# # #

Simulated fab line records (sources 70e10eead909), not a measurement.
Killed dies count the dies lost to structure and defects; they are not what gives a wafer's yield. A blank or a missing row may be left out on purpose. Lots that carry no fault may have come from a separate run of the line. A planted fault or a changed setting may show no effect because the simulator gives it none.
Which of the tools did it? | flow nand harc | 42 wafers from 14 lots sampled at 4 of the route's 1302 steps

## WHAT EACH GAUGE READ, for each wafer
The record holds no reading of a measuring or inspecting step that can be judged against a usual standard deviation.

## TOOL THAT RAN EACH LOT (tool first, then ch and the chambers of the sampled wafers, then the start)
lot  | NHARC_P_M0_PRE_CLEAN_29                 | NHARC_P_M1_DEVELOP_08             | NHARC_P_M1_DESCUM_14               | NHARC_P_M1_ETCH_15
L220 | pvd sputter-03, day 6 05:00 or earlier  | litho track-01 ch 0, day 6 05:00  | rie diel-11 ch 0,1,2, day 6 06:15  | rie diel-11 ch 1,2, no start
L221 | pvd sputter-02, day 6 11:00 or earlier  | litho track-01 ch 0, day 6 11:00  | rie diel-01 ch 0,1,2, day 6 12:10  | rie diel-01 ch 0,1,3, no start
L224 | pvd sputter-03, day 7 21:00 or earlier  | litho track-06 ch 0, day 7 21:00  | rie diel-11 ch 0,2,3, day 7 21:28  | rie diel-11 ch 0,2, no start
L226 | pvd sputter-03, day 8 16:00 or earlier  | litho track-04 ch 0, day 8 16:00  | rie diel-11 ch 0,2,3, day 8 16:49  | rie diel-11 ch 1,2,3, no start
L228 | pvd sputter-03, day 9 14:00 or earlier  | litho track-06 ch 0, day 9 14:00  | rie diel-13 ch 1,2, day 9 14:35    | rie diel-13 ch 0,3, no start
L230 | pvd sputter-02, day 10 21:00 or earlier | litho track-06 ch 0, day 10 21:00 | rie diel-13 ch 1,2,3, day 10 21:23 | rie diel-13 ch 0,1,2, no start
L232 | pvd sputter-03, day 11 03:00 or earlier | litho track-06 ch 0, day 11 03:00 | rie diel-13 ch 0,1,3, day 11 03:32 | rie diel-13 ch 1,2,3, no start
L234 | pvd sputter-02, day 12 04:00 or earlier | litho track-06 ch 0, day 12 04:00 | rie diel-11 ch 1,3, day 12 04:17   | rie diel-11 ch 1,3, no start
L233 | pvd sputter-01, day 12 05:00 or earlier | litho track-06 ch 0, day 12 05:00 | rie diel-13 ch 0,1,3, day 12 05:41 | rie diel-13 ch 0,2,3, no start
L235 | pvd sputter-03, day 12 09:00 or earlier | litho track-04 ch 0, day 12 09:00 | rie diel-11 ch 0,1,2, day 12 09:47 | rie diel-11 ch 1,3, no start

# # #

* _WORK INSTRUCTION_
What is needed is a verbatim copy of every line in the records above from the one containing "L228 | pvd sputter-03, day" down to the one containing "L233 | pvd sputter-01, day", both included, and nothing more.

* _TASK RESPONSE_
L228 | pvd sputter-03, day 9 14:00 or earlier  | litho track-06 ch 0, day 9 14:00  | rie diel-13 ch 1,2, day 9 14:35    | rie diel-13 ch 0,3, no start
L230 | pvd sputter-02, day 10 21:00 or earlier | litho track-06 ch 0, day 10 21:00 | rie diel-13 ch 1,2,3, day 10 21:23 | rie diel-13 ch 0,1,2, no start
L232 | pvd sputter-03, day 11 03:00 or earlier | litho track-06 ch 0, day 11 03:00 | rie diel-13 ch 0,1,3, day 11 03:32 | rie diel-13 ch 1,2,3, no start
L234 | pvd sputter-02, day 12 04:00 or earlier | litho track-06 ch 0, day 12 04:00 | rie diel-11 ch 1,3, day 12 04:17   | rie diel-11 ch 1,3, no start
L233 | pvd sputter-01, day 12 05:00 or earlier | litho track-06 ch 0, day 12 05:00 | rie diel-13 ch 0,1,3, day 12 05:41 | rie diel-13 ch 0,2,3, no start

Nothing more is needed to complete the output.